*Dataset excerpts:*
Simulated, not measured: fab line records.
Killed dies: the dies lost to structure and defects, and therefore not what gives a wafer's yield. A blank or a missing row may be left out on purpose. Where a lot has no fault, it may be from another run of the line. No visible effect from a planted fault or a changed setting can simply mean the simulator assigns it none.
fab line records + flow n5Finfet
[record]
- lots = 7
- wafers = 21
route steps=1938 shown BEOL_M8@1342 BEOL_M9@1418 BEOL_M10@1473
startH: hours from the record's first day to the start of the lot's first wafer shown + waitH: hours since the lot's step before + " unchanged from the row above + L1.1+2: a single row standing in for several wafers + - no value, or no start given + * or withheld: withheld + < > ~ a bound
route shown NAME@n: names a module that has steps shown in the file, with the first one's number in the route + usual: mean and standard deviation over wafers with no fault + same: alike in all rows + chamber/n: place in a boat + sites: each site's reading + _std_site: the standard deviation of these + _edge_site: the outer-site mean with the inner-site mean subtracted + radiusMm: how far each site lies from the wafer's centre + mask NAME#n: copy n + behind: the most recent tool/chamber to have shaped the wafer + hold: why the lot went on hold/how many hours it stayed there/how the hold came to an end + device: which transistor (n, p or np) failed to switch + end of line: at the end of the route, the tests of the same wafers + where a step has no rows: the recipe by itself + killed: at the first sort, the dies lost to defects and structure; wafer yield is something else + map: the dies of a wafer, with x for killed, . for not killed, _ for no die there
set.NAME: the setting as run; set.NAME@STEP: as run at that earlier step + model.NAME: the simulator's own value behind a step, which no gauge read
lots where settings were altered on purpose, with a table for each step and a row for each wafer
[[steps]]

*Brief:*
The answer should consist solely of the lines from the first line above through the one with "startH: hours from", both included, repeated exactly.

*Exercise answer:*
Simulated, not measured: fab line records.
Killed dies: the dies lost to structure and defects, and therefore not what gives a wafer's yield. A blank or a missing row may be left out on purpose. Where a lot has no fault, it may be from another run of the line. No visible effect from a planted fault or a changed setting can simply mean the simulator assigns it none.
fab line records + flow n5Finfet
[record]
- lots = 7
- wafers = 21
route steps=1938 shown BEOL_M8@1342 BEOL_M9@1418 BEOL_M10@1473
startH: hours from the record's first day to the start of the lot's first wafer shown + waitH: hours since the lot's step before + " unchanged from the row above + L1.1+2: a single row standing in for several wafers + - no value, or no start given + * or withheld: withheld + < > ~ a bound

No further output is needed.